────

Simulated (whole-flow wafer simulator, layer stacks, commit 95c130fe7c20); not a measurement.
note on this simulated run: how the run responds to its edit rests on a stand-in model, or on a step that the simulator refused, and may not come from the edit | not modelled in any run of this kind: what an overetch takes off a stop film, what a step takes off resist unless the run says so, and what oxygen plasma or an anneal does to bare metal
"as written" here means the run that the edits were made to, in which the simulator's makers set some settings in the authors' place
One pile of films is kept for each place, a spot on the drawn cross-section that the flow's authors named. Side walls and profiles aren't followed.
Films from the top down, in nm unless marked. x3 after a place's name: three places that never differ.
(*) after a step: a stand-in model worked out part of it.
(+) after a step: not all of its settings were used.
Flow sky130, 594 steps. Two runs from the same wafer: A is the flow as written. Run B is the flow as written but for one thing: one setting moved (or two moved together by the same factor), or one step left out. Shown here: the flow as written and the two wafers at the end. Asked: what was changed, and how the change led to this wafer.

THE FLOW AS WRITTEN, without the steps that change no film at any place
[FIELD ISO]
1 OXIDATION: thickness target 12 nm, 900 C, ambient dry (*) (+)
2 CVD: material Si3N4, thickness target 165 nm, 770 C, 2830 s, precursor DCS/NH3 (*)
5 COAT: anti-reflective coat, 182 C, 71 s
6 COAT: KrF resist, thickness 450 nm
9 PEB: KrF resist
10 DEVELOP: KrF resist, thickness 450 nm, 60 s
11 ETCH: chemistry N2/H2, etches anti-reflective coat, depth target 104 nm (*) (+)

────

ACTION ITEM =>
Reproduce, word for word and in full, only the lines above that start at the line with "Flow sky130, 594" and run through the line with "10 DEVELOP: KrF", both ends included.

TASK ANSWER =>
Flow sky130, 594 steps. Two runs from the same wafer: A is the flow as written. Run B is the flow as written but for one thing: one setting moved (or two moved together by the same factor), or one step left out. Shown here: the flow as written and the two wafers at the end. Asked: what was changed, and how the change led to this wafer.

THE FLOW AS WRITTEN, without the steps that change no film at any place
[FIELD ISO]
1 OXIDATION: thickness target 12 nm, 900 C, ambient dry (*) (+)
2 CVD: material Si3N4, thickness target 165 nm, 770 C, 2830 s, precursor DCS/NH3 (*)
5 COAT: anti-reflective coat, 182 C, 71 s
6 COAT: KrF resist, thickness 450 nm
9 PEB: KrF resist
10 DEVELOP: KrF resist, thickness 450 nm, 60 s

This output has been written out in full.